- _Action item_
Give the lines below again exactly, starting with the line that holds "13 | CLEAN |" and going on through the line that holds "16 | CLEAN |".

(Data extracts begins)
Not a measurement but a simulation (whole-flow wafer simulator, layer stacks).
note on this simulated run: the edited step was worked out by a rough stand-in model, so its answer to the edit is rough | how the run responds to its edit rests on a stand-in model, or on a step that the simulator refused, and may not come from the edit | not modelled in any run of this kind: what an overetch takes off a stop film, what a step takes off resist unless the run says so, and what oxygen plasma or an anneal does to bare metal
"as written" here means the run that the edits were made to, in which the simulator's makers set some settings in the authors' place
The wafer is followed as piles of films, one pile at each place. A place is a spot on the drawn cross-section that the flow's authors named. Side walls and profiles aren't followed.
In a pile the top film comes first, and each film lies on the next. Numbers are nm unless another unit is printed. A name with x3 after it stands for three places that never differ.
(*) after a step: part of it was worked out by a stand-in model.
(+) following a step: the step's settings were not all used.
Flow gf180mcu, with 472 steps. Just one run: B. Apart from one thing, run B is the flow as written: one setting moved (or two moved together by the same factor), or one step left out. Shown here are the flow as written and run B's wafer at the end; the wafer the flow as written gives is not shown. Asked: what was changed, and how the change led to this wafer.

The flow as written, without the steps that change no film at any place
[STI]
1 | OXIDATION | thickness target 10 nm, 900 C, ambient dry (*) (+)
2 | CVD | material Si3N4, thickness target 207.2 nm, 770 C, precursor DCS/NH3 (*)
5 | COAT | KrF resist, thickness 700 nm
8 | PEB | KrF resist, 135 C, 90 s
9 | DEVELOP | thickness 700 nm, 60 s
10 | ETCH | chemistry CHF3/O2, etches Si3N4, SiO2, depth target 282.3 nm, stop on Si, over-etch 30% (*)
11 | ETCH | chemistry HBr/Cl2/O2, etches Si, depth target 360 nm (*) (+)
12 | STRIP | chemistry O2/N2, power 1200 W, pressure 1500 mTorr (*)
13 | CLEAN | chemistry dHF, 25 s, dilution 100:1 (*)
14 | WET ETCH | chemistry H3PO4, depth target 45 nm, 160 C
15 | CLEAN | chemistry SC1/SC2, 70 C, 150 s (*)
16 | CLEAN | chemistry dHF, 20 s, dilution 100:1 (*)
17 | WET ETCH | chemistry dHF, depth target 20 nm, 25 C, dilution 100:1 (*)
(Data extracts ends)

- _Exercise answer_
13 | CLEAN | chemistry dHF, 25 s, dilution 100:1 (*)
14 | WET ETCH | chemistry H3PO4, depth target 45 nm, 160 C
15 | CLEAN | chemistry SC1/SC2, 70 C, 150 s (*)
16 | CLEAN | chemistry dHF, 20 s, dilution 100:1 (*)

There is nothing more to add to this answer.